» **Action item**
Go to the line containing "The wafer is" in the records below and print it and every following line exactly, on through the line containing "In a pile the", then stop.

» **Supplied records**
•••

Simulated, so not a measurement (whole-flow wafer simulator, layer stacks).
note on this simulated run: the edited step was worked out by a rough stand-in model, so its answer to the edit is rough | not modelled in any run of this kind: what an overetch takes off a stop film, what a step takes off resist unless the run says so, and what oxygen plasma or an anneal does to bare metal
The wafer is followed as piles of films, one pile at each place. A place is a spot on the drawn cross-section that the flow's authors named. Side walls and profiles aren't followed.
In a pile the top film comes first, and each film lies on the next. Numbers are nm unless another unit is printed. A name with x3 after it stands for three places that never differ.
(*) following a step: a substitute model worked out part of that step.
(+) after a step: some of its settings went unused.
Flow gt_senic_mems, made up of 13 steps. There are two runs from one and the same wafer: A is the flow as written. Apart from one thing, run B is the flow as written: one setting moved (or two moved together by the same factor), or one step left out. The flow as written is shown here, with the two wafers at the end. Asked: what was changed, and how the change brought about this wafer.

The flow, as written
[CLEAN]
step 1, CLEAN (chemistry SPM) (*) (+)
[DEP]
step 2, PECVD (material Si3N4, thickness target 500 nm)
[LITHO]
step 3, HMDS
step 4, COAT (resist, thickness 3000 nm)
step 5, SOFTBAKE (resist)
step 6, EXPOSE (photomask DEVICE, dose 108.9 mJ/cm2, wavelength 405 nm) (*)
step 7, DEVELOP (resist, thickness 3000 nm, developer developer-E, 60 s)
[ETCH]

•••

» **Problem solution**
The wafer is followed as piles of films, one pile at each place. A place is a spot on the drawn cross-section that the flow's authors named. Side walls and profiles aren't followed.
In a pile the top film comes first, and each film lies on the next. Numbers are nm unless another unit is printed. A name with x3 after it stands for three places that never differ.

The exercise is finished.